(Provided material)

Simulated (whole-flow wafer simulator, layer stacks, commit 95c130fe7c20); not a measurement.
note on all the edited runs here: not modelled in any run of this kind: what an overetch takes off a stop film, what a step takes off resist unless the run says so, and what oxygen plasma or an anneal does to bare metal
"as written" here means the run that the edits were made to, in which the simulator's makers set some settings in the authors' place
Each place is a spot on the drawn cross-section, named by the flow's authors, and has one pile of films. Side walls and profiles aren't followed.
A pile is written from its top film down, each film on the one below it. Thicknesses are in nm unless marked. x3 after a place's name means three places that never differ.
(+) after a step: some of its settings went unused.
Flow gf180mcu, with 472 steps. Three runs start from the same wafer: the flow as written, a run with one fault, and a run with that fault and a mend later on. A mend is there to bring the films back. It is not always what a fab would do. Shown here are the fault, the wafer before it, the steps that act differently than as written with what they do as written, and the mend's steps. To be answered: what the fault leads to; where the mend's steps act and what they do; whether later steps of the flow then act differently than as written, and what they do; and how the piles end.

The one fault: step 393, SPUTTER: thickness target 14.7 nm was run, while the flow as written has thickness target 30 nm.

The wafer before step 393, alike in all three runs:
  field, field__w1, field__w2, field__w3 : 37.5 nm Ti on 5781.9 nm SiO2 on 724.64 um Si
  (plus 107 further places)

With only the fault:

(End Provided material)

* [Assignment] From the records above, print exactly the lines that run from the line with "(+) after a" to the line with "(plus 107 further places)", inclusive.

* [Problem solution]
(+) after a step: some of its settings went unused.
Flow gf180mcu, with 472 steps. Three runs start from the same wafer: the flow as written, a run with one fault, and a run with that fault and a mend later on. A mend is there to bring the films back. It is not always what a fab would do. Shown here are the fault, the wafer before it, the steps that act differently than as written with what they do as written, and the mend's steps. To be answered: what the fault leads to; where the mend's steps act and what they do; whether later steps of the flow then act differently than as written, and what they do; and how the piles end.

The one fault: step 393, SPUTTER: thickness target 14.7 nm was run, while the flow as written has thickness target 30 nm.

The wafer before step 393, alike in all three runs:
  field, field__w1, field__w2, field__w3 : 37.5 nm Ti on 5781.9 nm SiO2 on 724.64 um Si
  (plus 107 further places)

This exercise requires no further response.